### Recorded data

....................

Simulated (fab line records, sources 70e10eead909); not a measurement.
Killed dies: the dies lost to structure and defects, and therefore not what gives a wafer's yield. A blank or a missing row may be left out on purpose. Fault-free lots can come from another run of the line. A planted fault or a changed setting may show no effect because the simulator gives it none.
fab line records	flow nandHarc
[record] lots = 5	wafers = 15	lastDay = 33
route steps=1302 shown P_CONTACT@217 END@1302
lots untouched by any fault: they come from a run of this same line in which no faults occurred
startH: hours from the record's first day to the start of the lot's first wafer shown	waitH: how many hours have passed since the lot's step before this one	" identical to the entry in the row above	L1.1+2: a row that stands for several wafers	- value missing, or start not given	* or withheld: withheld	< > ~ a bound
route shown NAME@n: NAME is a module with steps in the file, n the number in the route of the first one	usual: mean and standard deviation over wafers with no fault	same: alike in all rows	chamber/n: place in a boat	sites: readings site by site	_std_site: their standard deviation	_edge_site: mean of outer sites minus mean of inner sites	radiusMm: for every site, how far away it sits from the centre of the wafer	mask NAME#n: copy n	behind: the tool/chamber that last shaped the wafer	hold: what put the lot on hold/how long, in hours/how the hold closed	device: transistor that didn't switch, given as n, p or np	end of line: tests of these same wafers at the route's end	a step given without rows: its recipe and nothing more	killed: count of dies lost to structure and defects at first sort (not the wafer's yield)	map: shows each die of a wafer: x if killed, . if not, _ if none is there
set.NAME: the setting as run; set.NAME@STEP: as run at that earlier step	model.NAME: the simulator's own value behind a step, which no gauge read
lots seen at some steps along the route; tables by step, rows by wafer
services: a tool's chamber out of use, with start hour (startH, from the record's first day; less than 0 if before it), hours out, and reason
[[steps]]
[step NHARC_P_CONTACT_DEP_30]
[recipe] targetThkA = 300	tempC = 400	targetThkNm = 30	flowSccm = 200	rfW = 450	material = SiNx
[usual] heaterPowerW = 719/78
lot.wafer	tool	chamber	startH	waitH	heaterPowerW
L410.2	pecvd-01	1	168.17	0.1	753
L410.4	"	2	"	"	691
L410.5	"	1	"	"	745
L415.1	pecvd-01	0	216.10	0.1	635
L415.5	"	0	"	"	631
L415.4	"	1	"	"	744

....................

### Assigned task
In the entries above, find the line holding "Killed dies: the" and the line holding "[step NHARC_P_CONTACT_DEP_30]"; print both of them and every line between, exactly, and nothing else.

### Your response
Killed dies: the dies lost to structure and defects, and therefore not what gives a wafer's yield. A blank or a missing row may be left out on purpose. Fault-free lots can come from another run of the line. A planted fault or a changed setting may show no effect because the simulator gives it none.
fab line records	flow nandHarc
[record] lots = 5	wafers = 15	lastDay = 33
route steps=1302 shown P_CONTACT@217 END@1302
lots untouched by any fault: they come from a run of this same line in which no faults occurred
startH: hours from the record's first day to the start of the lot's first wafer shown	waitH: how many hours have passed since the lot's step before this one	" identical to the entry in the row above	L1.1+2: a row that stands for several wafers	- value missing, or start not given	* or withheld: withheld	< > ~ a bound
route shown NAME@n: NAME is a module with steps in the file, n the number in the route of the first one	usual: mean and standard deviation over wafers with no fault	same: alike in all rows	chamber/n: place in a boat	sites: readings site by site	_std_site: their standard deviation	_edge_site: mean of outer sites minus mean of inner sites	radiusMm: for every site, how far away it sits from the centre of the wafer	mask NAME#n: copy n	behind: the tool/chamber that last shaped the wafer	hold: what put the lot on hold/how long, in hours/how the hold closed	device: transistor that didn't switch, given as n, p or np	end of line: tests of these same wafers at the route's end	a step given without rows: its recipe and nothing more	killed: count of dies lost to structure and defects at first sort (not the wafer's yield)	map: shows each die of a wafer: x if killed, . if not, _ if none is there
set.NAME: the setting as run; set.NAME@STEP: as run at that earlier step	model.NAME: the simulator's own value behind a step, which no gauge read
lots seen at some steps along the route; tables by step, rows by wafer
services: a tool's chamber out of use, with start hour (startH, from the record's first day; less than 0 if before it), hours out, and reason
[[steps]]
[step NHARC_P_CONTACT_DEP_30]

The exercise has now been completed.